**Provided data**
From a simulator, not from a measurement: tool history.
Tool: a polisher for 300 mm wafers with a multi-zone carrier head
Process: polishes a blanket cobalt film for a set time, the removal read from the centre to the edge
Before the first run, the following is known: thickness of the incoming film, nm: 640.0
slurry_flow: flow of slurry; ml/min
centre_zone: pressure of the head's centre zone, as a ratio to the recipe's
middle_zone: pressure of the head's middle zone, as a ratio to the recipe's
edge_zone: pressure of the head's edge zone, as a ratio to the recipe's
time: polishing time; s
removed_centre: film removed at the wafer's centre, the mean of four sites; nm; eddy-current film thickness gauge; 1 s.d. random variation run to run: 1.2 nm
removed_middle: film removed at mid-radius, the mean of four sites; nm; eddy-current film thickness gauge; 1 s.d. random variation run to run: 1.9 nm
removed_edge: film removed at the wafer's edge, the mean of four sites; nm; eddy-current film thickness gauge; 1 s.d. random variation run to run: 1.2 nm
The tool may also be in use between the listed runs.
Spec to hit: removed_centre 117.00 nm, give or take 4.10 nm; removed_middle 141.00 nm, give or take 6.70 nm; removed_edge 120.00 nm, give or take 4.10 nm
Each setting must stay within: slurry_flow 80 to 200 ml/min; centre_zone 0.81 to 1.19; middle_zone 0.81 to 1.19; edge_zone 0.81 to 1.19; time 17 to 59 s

**Action item**
Write down every entry exactly.

**Exercise solution**
From a simulator, not from a measurement: tool history.
Tool: a polisher for 300 mm wafers with a multi-zone carrier head
Process: polishes a blanket cobalt film for a set time, the removal read from the centre to the edge
Before the first run, the following is known: thickness of the incoming film, nm: 640.0
slurry_flow: flow of slurry; ml/min
centre_zone: pressure of the head's centre zone, as a ratio to the recipe's
middle_zone: pressure of the head's middle zone, as a ratio to the recipe's
edge_zone: pressure of the head's edge zone, as a ratio to the recipe's
time: polishing time; s
removed_centre: film removed at the wafer's centre, the mean of four sites; nm; eddy-current film thickness gauge; 1 s.d. random variation run to run: 1.2 nm
removed_middle: film removed at mid-radius, the mean of four sites; nm; eddy-current film thickness gauge; 1 s.d. random variation run to run: 1.9 nm
removed_edge: film removed at the wafer's edge, the mean of four sites; nm; eddy-current film thickness gauge; 1 s.d. random variation run to run: 1.2 nm
The tool may also be in use between the listed runs.
Spec to hit: removed_centre 117.00 nm, give or take 4.10 nm; removed_middle 141.00 nm, give or take 6.70 nm; removed_edge 120.00 nm, give or take 4.10 nm
Each setting must stay within: slurry_flow 80 to 200 ml/min; centre_zone 0.81 to 1.19; middle_zone 0.81 to 1.19; edge_zone 0.81 to 1.19; time 17 to 59 s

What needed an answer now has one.